== SUPPLIED DATA ==
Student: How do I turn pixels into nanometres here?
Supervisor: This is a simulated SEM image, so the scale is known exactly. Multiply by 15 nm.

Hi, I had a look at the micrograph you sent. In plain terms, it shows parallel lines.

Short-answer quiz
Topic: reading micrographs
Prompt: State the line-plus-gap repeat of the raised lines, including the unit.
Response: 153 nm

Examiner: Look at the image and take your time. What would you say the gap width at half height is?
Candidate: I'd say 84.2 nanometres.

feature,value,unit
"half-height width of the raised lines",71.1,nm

== EXERCISE ==
Copy out the listing above, line by line and exactly, from its first line to the line holding "feature,value,unit", inclusive.

== PROBLEM SOLUTION ==
Student: How do I turn pixels into nanometres here?
Supervisor: This is a simulated SEM image, so the scale is known exactly. Multiply by 15 nm.

Hi, I had a look at the micrograph you sent. In plain terms, it shows parallel lines.

Short-answer quiz
Topic: reading micrographs
Prompt: State the line-plus-gap repeat of the raised lines, including the unit.
Response: 153 nm

Examiner: Look at the image and take your time. What would you say the gap width at half height is?
Candidate: I'd say 84.2 nanometres.

feature,value,unit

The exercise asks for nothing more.